Extract the complete data exactly as given.

RECORD EXTRACTS below:

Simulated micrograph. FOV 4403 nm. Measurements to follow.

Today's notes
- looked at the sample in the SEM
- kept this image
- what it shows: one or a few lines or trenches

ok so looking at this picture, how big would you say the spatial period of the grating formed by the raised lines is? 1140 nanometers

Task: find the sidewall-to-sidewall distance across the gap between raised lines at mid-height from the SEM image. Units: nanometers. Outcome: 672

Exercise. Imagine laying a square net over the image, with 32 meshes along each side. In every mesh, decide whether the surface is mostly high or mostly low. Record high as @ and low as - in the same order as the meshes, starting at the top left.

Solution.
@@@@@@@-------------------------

End of RECORD EXTRACTS.

### YOUR SOLUTION
Simulated micrograph. FOV 4403 nm. Measurements to follow.

Today's notes
- looked at the sample in the SEM
- kept this image
- what it shows: one or a few lines or trenches

ok so looking at this picture, how big would you say the spatial period of the grating formed by the raised lines is? 1140 nanometers

Task: find the sidewall-to-sidewall distance across the gap between raised lines at mid-height from the SEM image. Units: nanometers. Outcome: 672

Exercise. Imagine laying a square net over the image, with 32 meshes along each side. In every mesh, decide whether the surface is mostly high or mostly low. Record high as @ and low as - in the same order as the meshes, starting at the top left.

Solution.
@@@@@@@-------------------------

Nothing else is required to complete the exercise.